■ PROVIDED DATA:
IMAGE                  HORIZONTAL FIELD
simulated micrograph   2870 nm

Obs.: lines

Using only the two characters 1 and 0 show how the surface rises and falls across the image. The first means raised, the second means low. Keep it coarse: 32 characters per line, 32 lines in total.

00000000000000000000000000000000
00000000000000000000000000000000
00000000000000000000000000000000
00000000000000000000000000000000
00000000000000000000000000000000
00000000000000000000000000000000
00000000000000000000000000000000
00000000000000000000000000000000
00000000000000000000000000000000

■ ACTION ITEM: What is needed is an exact restatement of every record above.

■ WORKED SOLUTION:
IMAGE                  HORIZONTAL FIELD
simulated micrograph   2870 nm

Obs.: lines

Using only the two characters 1 and 0 show how the surface rises and falls across the image. The first means raised, the second means low. Keep it coarse: 32 characters per line, 32 lines in total.

00000000000000000000000000000000
00000000000000000000000000000000
00000000000000000000000000000000
00000000000000000000000000000000
00000000000000000000000000000000
00000000000000000000000000000000
00000000000000000000000000000000
00000000000000000000000000000000
00000000000000000000000000000000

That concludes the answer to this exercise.